Return the lines from the start of the data through the line with "Height 0 is". Include both of those lines and no others.

────────

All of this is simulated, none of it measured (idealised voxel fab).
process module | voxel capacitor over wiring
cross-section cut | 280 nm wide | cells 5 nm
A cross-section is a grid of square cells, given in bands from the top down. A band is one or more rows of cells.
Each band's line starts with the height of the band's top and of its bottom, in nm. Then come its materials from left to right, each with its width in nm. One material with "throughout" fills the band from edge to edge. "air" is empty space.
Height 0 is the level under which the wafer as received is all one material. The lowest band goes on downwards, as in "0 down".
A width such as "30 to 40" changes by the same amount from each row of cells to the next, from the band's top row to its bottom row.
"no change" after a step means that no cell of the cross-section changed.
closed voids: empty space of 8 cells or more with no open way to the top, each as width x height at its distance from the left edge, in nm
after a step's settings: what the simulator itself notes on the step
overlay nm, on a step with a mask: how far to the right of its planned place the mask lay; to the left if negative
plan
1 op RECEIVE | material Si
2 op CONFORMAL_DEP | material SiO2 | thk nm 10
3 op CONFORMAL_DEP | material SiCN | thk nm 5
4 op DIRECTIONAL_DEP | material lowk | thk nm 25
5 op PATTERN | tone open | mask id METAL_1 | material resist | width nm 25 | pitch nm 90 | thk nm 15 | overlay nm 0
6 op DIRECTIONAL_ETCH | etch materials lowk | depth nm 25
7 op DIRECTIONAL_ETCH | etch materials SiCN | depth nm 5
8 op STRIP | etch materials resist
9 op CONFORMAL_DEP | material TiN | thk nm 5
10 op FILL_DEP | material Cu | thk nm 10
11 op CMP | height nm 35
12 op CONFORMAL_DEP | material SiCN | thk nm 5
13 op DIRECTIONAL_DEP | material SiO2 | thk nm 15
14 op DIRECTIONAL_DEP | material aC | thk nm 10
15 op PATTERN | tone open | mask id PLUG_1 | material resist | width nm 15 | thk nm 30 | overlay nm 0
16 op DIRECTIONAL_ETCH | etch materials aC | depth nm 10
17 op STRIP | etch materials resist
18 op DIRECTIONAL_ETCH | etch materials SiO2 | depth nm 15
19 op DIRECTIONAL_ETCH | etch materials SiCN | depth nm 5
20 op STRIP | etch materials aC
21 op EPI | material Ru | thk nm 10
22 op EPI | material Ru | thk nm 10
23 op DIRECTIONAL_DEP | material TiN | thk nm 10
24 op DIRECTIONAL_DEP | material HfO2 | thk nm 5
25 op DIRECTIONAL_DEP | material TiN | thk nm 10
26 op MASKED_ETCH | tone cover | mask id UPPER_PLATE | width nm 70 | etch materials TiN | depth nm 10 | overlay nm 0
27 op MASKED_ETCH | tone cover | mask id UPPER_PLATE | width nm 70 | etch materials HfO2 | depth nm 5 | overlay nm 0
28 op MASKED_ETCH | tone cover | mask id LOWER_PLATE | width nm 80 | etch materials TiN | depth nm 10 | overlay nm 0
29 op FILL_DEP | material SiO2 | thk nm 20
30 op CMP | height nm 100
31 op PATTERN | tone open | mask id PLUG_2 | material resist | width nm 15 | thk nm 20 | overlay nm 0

────────

:: RESPONSE BOX ::
All of this is simulated, none of it measured (idealised voxel fab).
process module | voxel capacitor over wiring
cross-section cut | 280 nm wide | cells 5 nm
A cross-section is a grid of square cells, given in bands from the top down. A band is one or more rows of cells.
Each band's line starts with the height of the band's top and of its bottom, in nm. Then come its materials from left to right, each with its width in nm. One material with "throughout" fills the band from edge to edge. "air" is empty space.
Height 0 is the level under which the wafer as received is all one material. The lowest band goes on downwards, as in "0 down".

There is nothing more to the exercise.